• Requirement
Set down, please, exactly the lines below that run from the line with "The fault in" to the line with "active, p_well : 634.7", both lines included.

[Start of Attachment]
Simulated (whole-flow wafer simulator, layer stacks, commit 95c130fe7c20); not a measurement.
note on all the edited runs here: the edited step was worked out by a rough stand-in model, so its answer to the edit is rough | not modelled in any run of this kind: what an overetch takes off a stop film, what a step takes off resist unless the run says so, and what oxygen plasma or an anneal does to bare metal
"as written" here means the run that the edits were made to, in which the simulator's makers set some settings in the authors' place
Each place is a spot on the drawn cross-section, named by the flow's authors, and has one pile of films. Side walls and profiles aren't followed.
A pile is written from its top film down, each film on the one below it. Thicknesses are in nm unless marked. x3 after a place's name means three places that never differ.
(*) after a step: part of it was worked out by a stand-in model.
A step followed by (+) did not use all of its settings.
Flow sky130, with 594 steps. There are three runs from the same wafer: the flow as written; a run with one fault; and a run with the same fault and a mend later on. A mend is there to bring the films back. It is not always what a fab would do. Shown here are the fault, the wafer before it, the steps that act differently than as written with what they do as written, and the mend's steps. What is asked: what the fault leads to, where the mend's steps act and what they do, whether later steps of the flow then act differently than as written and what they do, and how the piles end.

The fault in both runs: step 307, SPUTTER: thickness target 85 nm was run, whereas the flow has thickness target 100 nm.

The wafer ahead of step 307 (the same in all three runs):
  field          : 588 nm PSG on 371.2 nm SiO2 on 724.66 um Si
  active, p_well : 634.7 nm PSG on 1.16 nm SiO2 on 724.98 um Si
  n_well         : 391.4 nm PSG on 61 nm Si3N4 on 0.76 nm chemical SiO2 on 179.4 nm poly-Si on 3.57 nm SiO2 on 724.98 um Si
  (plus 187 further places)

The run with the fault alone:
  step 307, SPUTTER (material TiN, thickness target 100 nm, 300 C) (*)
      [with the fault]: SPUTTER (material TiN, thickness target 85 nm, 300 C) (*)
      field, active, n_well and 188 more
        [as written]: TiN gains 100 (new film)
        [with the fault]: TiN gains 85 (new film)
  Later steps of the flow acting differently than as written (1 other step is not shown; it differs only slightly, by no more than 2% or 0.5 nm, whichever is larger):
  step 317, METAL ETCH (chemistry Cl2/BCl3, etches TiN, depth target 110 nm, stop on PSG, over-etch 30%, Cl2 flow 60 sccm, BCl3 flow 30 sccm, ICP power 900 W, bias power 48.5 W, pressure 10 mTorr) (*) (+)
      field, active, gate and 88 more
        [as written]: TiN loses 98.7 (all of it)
[End of Attachment]

• Problem solution
The fault in both runs: step 307, SPUTTER: thickness target 85 nm was run, whereas the flow has thickness target 100 nm.

The wafer ahead of step 307 (the same in all three runs):
  field          : 588 nm PSG on 371.2 nm SiO2 on 724.66 um Si
  active, p_well : 634.7 nm PSG on 1.16 nm SiO2 on 724.98 um Si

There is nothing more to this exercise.